========================================================================
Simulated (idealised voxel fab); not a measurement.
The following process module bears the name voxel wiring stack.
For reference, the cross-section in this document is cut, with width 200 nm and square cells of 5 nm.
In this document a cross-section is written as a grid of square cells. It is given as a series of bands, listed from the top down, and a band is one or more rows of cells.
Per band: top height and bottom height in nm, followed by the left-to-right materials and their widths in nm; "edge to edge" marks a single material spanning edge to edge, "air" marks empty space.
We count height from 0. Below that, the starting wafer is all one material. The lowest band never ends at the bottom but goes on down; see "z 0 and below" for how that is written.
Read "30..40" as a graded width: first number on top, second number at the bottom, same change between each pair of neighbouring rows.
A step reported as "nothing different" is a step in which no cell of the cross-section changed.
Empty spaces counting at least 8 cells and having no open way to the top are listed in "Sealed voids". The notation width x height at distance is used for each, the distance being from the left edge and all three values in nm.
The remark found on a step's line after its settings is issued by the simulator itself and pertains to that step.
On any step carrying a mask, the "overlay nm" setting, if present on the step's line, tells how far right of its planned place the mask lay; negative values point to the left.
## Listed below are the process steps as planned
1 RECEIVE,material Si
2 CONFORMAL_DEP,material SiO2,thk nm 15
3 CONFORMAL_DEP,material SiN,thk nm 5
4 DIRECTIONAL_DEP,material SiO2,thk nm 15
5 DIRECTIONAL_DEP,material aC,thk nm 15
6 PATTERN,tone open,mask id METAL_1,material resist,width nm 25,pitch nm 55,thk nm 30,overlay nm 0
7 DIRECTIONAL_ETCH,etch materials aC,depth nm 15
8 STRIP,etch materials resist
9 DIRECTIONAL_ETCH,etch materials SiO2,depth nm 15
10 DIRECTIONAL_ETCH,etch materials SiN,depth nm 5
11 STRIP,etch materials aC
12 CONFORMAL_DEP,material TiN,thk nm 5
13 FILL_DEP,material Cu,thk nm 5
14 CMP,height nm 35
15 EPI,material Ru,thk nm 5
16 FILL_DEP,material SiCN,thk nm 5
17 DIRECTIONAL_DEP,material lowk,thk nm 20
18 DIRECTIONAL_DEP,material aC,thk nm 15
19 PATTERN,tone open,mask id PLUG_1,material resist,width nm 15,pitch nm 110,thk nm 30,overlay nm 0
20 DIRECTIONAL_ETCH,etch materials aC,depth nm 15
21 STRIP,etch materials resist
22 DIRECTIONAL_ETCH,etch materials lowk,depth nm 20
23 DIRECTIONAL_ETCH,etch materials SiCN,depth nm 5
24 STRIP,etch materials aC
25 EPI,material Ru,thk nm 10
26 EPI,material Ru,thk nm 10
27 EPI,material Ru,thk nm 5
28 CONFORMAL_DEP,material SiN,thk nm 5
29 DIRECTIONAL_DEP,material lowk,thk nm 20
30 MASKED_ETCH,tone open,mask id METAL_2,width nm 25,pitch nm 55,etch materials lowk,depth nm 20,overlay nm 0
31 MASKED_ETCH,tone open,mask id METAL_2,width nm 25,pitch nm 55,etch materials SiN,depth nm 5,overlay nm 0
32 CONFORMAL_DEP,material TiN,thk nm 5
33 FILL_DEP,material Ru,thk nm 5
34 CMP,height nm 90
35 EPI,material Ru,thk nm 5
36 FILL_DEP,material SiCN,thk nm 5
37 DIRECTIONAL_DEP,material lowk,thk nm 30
========================================================================

▶ **Work order**
Lines wanted from the listing above: the line with "24 STRIP,etch materials aC" up to and including the line with "36 FILL_DEP,material SiCN,thk nm 5". Please write them out exactly, adding nothing else.

▶ **Written response**
24 STRIP,etch materials aC
25 EPI,material Ru,thk nm 10
26 EPI,material Ru,thk nm 10
27 EPI,material Ru,thk nm 5
28 CONFORMAL_DEP,material SiN,thk nm 5
29 DIRECTIONAL_DEP,material lowk,thk nm 20
30 MASKED_ETCH,tone open,mask id METAL_2,width nm 25,pitch nm 55,etch materials lowk,depth nm 20,overlay nm 0
31 MASKED_ETCH,tone open,mask id METAL_2,width nm 25,pitch nm 55,etch materials SiN,depth nm 5,overlay nm 0
32 CONFORMAL_DEP,material TiN,thk nm 5
33 FILL_DEP,material Ru,thk nm 5
34 CMP,height nm 90
35 EPI,material Ru,thk nm 5
36 FILL_DEP,material SiCN,thk nm 5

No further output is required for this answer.